Exactly as they appear, copy the lines from the start of the entries below to the line containing "A cross-section is", both ends included.

--------------------------------------------------

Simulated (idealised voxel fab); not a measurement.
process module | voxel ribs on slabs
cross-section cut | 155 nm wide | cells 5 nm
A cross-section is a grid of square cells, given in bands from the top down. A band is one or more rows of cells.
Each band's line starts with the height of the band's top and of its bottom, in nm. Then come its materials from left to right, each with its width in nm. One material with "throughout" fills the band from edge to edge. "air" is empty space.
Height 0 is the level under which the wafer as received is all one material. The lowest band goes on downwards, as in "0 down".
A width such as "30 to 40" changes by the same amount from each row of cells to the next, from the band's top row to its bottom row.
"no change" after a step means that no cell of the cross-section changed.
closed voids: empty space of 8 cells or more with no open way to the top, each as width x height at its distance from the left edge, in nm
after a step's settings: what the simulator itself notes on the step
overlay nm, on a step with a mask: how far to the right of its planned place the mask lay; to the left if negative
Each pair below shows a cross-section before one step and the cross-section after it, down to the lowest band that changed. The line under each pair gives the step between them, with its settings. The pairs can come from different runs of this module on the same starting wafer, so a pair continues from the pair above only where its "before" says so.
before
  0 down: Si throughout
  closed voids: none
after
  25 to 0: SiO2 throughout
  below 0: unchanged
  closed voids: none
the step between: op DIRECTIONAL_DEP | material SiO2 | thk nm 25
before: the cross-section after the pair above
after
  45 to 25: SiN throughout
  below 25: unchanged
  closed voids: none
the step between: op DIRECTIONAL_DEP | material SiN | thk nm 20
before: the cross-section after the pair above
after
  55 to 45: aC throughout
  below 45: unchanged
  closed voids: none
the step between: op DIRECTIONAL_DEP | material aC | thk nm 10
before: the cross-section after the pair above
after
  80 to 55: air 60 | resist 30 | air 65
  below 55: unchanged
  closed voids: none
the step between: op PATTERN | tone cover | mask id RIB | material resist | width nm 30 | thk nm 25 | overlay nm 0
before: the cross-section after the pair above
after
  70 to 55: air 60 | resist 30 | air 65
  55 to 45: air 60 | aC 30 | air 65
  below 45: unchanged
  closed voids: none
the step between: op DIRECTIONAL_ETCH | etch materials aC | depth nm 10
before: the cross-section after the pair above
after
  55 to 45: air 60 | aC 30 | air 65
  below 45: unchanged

--------------------------------------------------

### [RESULT]
Simulated (idealised voxel fab); not a measurement.
process module | voxel ribs on slabs
cross-section cut | 155 nm wide | cells 5 nm
A cross-section is a grid of square cells, given in bands from the top down. A band is one or more rows of cells.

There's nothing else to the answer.